* Data to examine *
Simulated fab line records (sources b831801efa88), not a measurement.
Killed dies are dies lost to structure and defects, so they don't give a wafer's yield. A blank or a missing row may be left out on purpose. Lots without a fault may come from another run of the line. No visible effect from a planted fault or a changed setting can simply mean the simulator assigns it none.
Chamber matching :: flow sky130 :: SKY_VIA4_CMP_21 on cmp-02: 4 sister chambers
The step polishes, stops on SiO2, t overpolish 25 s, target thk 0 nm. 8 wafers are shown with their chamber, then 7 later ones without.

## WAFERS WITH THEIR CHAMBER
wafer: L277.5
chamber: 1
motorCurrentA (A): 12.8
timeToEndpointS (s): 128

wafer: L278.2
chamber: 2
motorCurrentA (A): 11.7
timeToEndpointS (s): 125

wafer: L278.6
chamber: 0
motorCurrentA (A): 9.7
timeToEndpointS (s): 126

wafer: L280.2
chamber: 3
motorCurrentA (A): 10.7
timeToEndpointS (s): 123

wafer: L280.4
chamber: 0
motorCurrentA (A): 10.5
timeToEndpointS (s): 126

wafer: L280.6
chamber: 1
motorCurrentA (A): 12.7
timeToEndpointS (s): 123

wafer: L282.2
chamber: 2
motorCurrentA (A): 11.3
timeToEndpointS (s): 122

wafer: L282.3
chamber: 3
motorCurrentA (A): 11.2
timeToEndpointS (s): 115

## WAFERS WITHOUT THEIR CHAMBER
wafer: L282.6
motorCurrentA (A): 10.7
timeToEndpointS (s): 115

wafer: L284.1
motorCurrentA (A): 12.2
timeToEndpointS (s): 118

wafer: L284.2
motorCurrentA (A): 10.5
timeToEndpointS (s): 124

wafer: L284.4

* Action item *
Each line from the beginning of the entries to the line with "timeToEndpointS (s): 124" must be repeated exactly, with both end lines kept and no other lines given.

* Answer section *
Simulated fab line records (sources b831801efa88), not a measurement.
Killed dies are dies lost to structure and defects, so they don't give a wafer's yield. A blank or a missing row may be left out on purpose. Lots without a fault may come from another run of the line. No visible effect from a planted fault or a changed setting can simply mean the simulator assigns it none.
Chamber matching :: flow sky130 :: SKY_VIA4_CMP_21 on cmp-02: 4 sister chambers
The step polishes, stops on SiO2, t overpolish 25 s, target thk 0 nm. 8 wafers are shown with their chamber, then 7 later ones without.

## WAFERS WITH THEIR CHAMBER
wafer: L277.5
chamber: 1
motorCurrentA (A): 12.8
timeToEndpointS (s): 128

wafer: L278.2
chamber: 2
motorCurrentA (A): 11.7
timeToEndpointS (s): 125

wafer: L278.6
chamber: 0
motorCurrentA (A): 9.7
timeToEndpointS (s): 126

wafer: L280.2
chamber: 3
motorCurrentA (A): 10.7
timeToEndpointS (s): 123

wafer: L280.4
chamber: 0
motorCurrentA (A): 10.5
timeToEndpointS (s): 126

wafer: L280.6
chamber: 1
motorCurrentA (A): 12.7
timeToEndpointS (s): 123

wafer: L282.2
chamber: 2
motorCurrentA (A): 11.3
timeToEndpointS (s): 122

wafer: L282.3
chamber: 3
motorCurrentA (A): 11.2
timeToEndpointS (s): 115

## WAFERS WITHOUT THEIR CHAMBER
wafer: L282.6
motorCurrentA (A): 10.7
timeToEndpointS (s): 115

wafer: L284.1
motorCurrentA (A): 12.2
timeToEndpointS (s): 118

wafer: L284.2
motorCurrentA (A): 10.5
timeToEndpointS (s): 124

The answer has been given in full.